→ **Requirement**: Print out the entries that follow exactly, missing none.

━━━━

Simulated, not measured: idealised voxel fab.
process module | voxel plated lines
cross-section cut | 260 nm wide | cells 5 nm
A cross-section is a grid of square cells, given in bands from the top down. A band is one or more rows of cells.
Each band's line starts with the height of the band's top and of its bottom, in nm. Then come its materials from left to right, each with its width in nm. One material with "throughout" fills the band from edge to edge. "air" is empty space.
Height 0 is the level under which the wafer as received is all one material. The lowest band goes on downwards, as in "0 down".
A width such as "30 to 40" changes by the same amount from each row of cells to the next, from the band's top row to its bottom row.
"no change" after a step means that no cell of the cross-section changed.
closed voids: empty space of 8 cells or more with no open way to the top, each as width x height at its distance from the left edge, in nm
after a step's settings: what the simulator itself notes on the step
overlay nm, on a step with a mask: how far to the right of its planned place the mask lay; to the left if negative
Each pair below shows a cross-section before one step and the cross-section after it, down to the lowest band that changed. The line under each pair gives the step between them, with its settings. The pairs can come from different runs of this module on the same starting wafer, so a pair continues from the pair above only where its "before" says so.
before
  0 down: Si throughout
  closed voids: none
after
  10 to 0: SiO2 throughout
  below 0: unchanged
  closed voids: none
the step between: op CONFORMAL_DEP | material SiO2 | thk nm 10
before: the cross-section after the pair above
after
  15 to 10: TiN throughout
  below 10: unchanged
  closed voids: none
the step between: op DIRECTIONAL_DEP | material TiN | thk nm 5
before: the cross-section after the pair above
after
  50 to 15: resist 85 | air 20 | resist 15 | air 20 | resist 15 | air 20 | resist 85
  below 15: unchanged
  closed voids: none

━━━━

→ **Exercise answer**:
Simulated, not measured: idealised voxel fab.
process module | voxel plated lines
cross-section cut | 260 nm wide | cells 5 nm
A cross-section is a grid of square cells, given in bands from the top down. A band is one or more rows of cells.
Each band's line starts with the height of the band's top and of its bottom, in nm. Then come its materials from left to right, each with its width in nm. One material with "throughout" fills the band from edge to edge. "air" is empty space.
Height 0 is the level under which the wafer as received is all one material. The lowest band goes on downwards, as in "0 down".
A width such as "30 to 40" changes by the same amount from each row of cells to the next, from the band's top row to its bottom row.
"no change" after a step means that no cell of the cross-section changed.
closed voids: empty space of 8 cells or more with no open way to the top, each as width x height at its distance from the left edge, in nm
after a step's settings: what the simulator itself notes on the step
overlay nm, on a step with a mask: how far to the right of its planned place the mask lay; to the left if negative
Each pair below shows a cross-section before one step and the cross-section after it, down to the lowest band that changed. The line under each pair gives the step between them, with its settings. The pairs can come from different runs of this module on the same starting wafer, so a pair continues from the pair above only where its "before" says so.
before
  0 down: Si throughout
  closed voids: none
after
  10 to 0: SiO2 throughout
  below 0: unchanged
  closed voids: none
the step between: op CONFORMAL_DEP | material SiO2 | thk nm 10
before: the cross-section after the pair above
after
  15 to 10: TiN throughout
  below 10: unchanged
  closed voids: none
the step between: op DIRECTIONAL_DEP | material TiN | thk nm 5
before: the cross-section after the pair above
after
  50 to 15: resist 85 | air 20 | resist 15 | air 20 | resist 15 | air 20 | resist 85
  below 15: unchanged
  closed voids: none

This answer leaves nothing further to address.